> Activity: Retype the data in its entirety, with no word changed.

> Data to examine:
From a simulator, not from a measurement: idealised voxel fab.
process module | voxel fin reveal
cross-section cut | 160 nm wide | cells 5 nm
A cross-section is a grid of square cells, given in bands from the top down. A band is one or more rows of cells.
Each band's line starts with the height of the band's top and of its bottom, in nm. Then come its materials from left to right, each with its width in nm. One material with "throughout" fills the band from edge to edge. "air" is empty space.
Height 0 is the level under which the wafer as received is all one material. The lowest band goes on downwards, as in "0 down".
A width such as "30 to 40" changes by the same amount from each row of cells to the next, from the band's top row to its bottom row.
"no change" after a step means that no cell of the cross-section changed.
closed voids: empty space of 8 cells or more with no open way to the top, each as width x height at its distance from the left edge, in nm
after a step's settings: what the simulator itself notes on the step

> Written answer:
From a simulator, not from a measurement: idealised voxel fab.
process module | voxel fin reveal
cross-section cut | 160 nm wide | cells 5 nm
A cross-section is a grid of square cells, given in bands from the top down. A band is one or more rows of cells.
Each band's line starts with the height of the band's top and of its bottom, in nm. Then come its materials from left to right, each with its width in nm. One material with "throughout" fills the band from edge to edge. "air" is empty space.
Height 0 is the level under which the wafer as received is all one material. The lowest band goes on downwards, as in "0 down".
A width such as "30 to 40" changes by the same amount from each row of cells to the next, from the band's top row to its bottom row.
"no change" after a step means that no cell of the cross-section changed.
closed voids: empty space of 8 cells or more with no open way to the top, each as width x height at its distance from the left edge, in nm
after a step's settings: what the simulator itself notes on the step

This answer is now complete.